- **Work request**:
Your answer should be the entries, repeated exactly.

- **Source material**:
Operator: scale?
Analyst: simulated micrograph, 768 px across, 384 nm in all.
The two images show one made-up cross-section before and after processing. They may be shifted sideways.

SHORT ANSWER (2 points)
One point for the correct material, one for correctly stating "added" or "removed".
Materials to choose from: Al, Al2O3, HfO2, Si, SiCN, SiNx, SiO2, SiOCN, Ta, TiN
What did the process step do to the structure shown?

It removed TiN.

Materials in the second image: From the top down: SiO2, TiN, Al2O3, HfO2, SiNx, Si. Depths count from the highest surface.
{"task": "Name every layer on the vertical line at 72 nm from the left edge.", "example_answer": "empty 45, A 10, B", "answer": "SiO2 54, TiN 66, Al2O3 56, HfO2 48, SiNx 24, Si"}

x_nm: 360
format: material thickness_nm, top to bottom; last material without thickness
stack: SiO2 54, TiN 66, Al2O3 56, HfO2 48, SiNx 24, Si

- **Your solution**:
Operator: scale?
Analyst: simulated micrograph, 768 px across, 384 nm in all.
The two images show one made-up cross-section before and after processing. They may be shifted sideways.

SHORT ANSWER (2 points)
One point for the correct material, one for correctly stating "added" or "removed".
Materials to choose from: Al, Al2O3, HfO2, Si, SiCN, SiNx, SiO2, SiOCN, Ta, TiN
What did the process step do to the structure shown?

It removed TiN.

Materials in the second image: From the top down: SiO2, TiN, Al2O3, HfO2, SiNx, Si. Depths count from the highest surface.
{"task": "Name every layer on the vertical line at 72 nm from the left edge.", "example_answer": "empty 45, A 10, B", "answer": "SiO2 54, TiN 66, Al2O3 56, HfO2 48, SiNx 24, Si"}

x_nm: 360
format: material thickness_nm, top to bottom; last material without thickness
stack: SiO2 54, TiN 66, Al2O3 56, HfO2 48, SiNx 24, Si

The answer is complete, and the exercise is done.